↓
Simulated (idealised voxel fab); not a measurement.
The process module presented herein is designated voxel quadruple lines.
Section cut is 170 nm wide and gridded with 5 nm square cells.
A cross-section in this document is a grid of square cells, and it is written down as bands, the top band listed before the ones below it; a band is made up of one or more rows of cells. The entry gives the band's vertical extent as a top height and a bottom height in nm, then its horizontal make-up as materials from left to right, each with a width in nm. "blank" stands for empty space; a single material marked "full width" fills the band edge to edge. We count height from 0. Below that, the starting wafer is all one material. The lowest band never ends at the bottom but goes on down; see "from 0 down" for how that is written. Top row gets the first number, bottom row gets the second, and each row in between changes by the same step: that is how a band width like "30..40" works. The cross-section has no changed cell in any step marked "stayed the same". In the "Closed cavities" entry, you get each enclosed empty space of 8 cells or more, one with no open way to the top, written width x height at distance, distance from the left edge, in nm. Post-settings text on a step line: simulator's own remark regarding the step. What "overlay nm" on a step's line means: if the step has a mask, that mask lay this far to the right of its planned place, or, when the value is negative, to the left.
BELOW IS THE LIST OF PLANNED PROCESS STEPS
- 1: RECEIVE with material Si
↑

→ **EXERCISE**
Print the complete listing again, exactly as it stands.

→ **EXERCISE RESPONSE**
Simulated (idealised voxel fab); not a measurement.
The process module presented herein is designated voxel quadruple lines.
Section cut is 170 nm wide and gridded with 5 nm square cells.
A cross-section in this document is a grid of square cells, and it is written down as bands, the top band listed before the ones below it; a band is made up of one or more rows of cells. The entry gives the band's vertical extent as a top height and a bottom height in nm, then its horizontal make-up as materials from left to right, each with a width in nm. "blank" stands for empty space; a single material marked "full width" fills the band edge to edge. We count height from 0. Below that, the starting wafer is all one material. The lowest band never ends at the bottom but goes on down; see "from 0 down" for how that is written. Top row gets the first number, bottom row gets the second, and each row in between changes by the same step: that is how a band width like "30..40" works. The cross-section has no changed cell in any step marked "stayed the same". In the "Closed cavities" entry, you get each enclosed empty space of 8 cells or more, one with no open way to the top, written width x height at distance, distance from the left edge, in nm. Post-settings text on a step line: simulator's own remark regarding the step. What "overlay nm" on a step's line means: if the step has a mask, that mask lay this far to the right of its planned place, or, when the value is negative, to the left.
BELOW IS THE LIST OF PLANNED PROCESS STEPS
- 1: RECEIVE with material Si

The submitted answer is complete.